DATA RECORDS:
· · · · · · ·

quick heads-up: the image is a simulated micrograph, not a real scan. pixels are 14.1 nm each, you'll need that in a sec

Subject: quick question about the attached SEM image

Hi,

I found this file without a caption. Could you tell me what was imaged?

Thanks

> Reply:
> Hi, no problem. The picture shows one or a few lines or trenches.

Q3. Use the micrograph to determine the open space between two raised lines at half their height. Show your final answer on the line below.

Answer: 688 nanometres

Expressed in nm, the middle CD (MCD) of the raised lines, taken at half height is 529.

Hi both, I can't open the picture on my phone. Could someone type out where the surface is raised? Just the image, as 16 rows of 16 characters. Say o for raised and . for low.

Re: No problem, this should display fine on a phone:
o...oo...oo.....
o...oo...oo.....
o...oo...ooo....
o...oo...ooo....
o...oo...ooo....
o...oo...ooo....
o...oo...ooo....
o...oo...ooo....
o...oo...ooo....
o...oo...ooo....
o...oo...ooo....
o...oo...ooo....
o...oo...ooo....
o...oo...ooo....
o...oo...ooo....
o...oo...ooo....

· · · · · · ·

Your answer should be exactly the lines of the data above, from the first through the line containing "Expressed in nm, the".

quick heads-up: the image is a simulated micrograph, not a real scan. pixels are 14.1 nm each, you'll need that in a sec

Subject: quick question about the attached SEM image

Hi,

I found this file without a caption. Could you tell me what was imaged?

Thanks

> Reply:
> Hi, no problem. The picture shows one or a few lines or trenches.

Q3. Use the micrograph to determine the open space between two raised lines at half their height. Show your final answer on the line below.

Answer: 688 nanometres

Expressed in nm, the middle CD (MCD) of the raised lines, taken at half height is 529.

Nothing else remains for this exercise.